## WORK INSTRUCTION:
Nothing but the data below, returned exactly, should appear in the answer.

## RECORDS PROVIDED:
________________________________________

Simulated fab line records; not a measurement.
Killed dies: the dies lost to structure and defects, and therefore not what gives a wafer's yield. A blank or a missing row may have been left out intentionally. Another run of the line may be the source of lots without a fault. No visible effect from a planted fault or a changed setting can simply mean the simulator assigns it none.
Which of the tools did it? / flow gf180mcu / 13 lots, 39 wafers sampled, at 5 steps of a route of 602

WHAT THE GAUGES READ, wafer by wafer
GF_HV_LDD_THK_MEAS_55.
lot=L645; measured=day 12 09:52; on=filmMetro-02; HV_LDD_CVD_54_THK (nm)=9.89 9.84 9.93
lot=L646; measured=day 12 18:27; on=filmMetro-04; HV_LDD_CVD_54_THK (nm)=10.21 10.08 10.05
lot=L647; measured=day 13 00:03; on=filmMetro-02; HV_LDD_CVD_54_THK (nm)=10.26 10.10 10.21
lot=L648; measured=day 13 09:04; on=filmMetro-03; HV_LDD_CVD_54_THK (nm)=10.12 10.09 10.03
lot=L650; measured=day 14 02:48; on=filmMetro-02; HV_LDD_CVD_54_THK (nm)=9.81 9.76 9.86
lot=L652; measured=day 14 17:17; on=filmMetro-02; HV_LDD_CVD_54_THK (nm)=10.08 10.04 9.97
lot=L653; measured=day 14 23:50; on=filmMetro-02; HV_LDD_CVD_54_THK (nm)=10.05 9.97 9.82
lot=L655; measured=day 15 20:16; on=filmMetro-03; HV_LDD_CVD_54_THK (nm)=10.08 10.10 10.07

________________________________________

## WRITTEN SOLUTION:
Simulated fab line records; not a measurement.
Killed dies: the dies lost to structure and defects, and therefore not what gives a wafer's yield. A blank or a missing row may have been left out intentionally. Another run of the line may be the source of lots without a fault. No visible effect from a planted fault or a changed setting can simply mean the simulator assigns it none.
Which of the tools did it? / flow gf180mcu / 13 lots, 39 wafers sampled, at 5 steps of a route of 602

WHAT THE GAUGES READ, wafer by wafer
GF_HV_LDD_THK_MEAS_55.
lot=L645; measured=day 12 09:52; on=filmMetro-02; HV_LDD_CVD_54_THK (nm)=9.89 9.84 9.93
lot=L646; measured=day 12 18:27; on=filmMetro-04; HV_LDD_CVD_54_THK (nm)=10.21 10.08 10.05
lot=L647; measured=day 13 00:03; on=filmMetro-02; HV_LDD_CVD_54_THK (nm)=10.26 10.10 10.21
lot=L648; measured=day 13 09:04; on=filmMetro-03; HV_LDD_CVD_54_THK (nm)=10.12 10.09 10.03
lot=L650; measured=day 14 02:48; on=filmMetro-02; HV_LDD_CVD_54_THK (nm)=9.81 9.76 9.86
lot=L652; measured=day 14 17:17; on=filmMetro-02; HV_LDD_CVD_54_THK (nm)=10.08 10.04 9.97
lot=L653; measured=day 14 23:50; on=filmMetro-02; HV_LDD_CVD_54_THK (nm)=10.05 9.97 9.82
lot=L655; measured=day 15 20:16; on=filmMetro-03; HV_LDD_CVD_54_THK (nm)=10.08 10.10 10.07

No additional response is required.